### TASK ITEM
From the first line of the data below, repeat each line exactly until you reach the line with "Closed-off voids of"; include that line too.

### RAW DATA
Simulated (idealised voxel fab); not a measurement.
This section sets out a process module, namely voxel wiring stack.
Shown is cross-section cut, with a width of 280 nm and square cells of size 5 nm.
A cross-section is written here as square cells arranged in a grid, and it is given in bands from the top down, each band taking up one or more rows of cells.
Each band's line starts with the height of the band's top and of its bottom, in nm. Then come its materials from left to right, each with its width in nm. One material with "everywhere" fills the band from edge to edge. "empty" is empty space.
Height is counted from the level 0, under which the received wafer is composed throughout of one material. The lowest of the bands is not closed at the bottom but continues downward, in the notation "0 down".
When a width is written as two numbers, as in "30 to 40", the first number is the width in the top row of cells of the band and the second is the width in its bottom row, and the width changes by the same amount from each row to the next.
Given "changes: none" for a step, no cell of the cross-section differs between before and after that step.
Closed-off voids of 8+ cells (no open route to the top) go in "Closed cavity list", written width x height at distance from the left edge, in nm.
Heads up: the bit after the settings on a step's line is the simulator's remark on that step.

### ANSWER BOX
Simulated (idealised voxel fab); not a measurement.
This section sets out a process module, namely voxel wiring stack.
Shown is cross-section cut, with a width of 280 nm and square cells of size 5 nm.
A cross-section is written here as square cells arranged in a grid, and it is given in bands from the top down, each band taking up one or more rows of cells.
Each band's line starts with the height of the band's top and of its bottom, in nm. Then come its materials from left to right, each with its width in nm. One material with "everywhere" fills the band from edge to edge. "empty" is empty space.
Height is counted from the level 0, under which the received wafer is composed throughout of one material. The lowest of the bands is not closed at the bottom but continues downward, in the notation "0 down".
When a width is written as two numbers, as in "30 to 40", the first number is the width in the top row of cells of the band and the second is the width in its bottom row, and the width changes by the same amount from each row to the next.
Given "changes: none" for a step, no cell of the cross-section differs between before and after that step.
Closed-off voids of 8+ cells (no open route to the top) go in "Closed cavity list", written width x height at distance from the left edge, in nm.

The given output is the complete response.